* [Requirement]:
Output only the lines below from the one containing "in the run with the fault: Cu gains 13.5" to the one containing "Later steps of the flow that", exactly as written, both ends kept.

══════════════════════════════

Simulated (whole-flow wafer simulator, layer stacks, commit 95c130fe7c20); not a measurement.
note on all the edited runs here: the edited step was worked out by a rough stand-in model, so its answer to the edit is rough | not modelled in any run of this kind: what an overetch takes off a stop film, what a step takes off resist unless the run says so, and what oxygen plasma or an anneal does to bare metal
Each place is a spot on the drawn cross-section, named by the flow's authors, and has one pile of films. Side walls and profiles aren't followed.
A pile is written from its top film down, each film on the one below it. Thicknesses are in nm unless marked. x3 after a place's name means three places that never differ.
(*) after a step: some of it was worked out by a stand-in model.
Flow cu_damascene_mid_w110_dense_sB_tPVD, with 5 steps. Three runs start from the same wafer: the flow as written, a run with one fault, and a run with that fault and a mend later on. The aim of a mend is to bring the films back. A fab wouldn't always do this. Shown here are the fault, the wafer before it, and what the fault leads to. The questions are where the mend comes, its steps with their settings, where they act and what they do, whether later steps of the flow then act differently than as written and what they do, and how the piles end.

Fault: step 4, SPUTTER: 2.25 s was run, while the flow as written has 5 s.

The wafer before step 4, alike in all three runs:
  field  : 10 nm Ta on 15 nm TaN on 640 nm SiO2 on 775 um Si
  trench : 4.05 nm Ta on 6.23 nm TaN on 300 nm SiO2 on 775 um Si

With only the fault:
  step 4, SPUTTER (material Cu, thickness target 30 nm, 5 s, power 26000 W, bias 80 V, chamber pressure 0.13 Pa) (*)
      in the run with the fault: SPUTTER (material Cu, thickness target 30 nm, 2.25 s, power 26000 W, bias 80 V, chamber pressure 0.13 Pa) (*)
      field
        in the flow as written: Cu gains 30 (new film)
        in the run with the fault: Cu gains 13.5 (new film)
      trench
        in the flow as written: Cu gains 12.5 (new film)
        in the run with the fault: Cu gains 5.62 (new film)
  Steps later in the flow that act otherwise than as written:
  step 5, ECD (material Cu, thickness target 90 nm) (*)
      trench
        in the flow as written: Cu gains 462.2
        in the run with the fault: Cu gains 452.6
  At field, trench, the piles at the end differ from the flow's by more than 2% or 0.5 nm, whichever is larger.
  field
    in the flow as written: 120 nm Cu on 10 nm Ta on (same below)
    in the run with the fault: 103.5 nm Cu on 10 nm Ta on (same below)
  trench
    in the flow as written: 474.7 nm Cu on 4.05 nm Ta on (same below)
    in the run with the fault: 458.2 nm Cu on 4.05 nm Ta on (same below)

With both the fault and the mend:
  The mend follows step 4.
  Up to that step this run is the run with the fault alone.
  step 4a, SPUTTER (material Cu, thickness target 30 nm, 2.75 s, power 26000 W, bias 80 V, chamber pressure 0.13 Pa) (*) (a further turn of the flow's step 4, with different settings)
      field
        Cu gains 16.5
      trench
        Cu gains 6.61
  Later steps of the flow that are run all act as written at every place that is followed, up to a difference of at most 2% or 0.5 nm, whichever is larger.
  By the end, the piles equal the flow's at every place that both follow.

══════════════════════════════

* [Written reply]:
        in the run with the fault: Cu gains 13.5 (new film)
      trench
        in the flow as written: Cu gains 12.5 (new film)
        in the run with the fault: Cu gains 5.62 (new film)
  Steps later in the flow that act otherwise than as written:
  step 5, ECD (material Cu, thickness target 90 nm) (*)
      trench
        in the flow as written: Cu gains 462.2
        in the run with the fault: Cu gains 452.6
  At field, trench, the piles at the end differ from the flow's by more than 2% or 0.5 nm, whichever is larger.
  field
    in the flow as written: 120 nm Cu on 10 nm Ta on (same below)
    in the run with the fault: 103.5 nm Cu on 10 nm Ta on (same below)
  trench
    in the flow as written: 474.7 nm Cu on 4.05 nm Ta on (same below)
    in the run with the fault: 458.2 nm Cu on 4.05 nm Ta on (same below)

With both the fault and the mend:
  The mend follows step 4.
  Up to that step this run is the run with the fault alone.
  step 4a, SPUTTER (material Cu, thickness target 30 nm, 2.75 s, power 26000 W, bias 80 V, chamber pressure 0.13 Pa) (*) (a further turn of the flow's step 4, with different settings)
      field
        Cu gains 16.5
      trench
        Cu gains 6.61
  Later steps of the flow that are run all act as written at every place that is followed, up to a difference of at most 2% or 0.5 nm, whichever is larger.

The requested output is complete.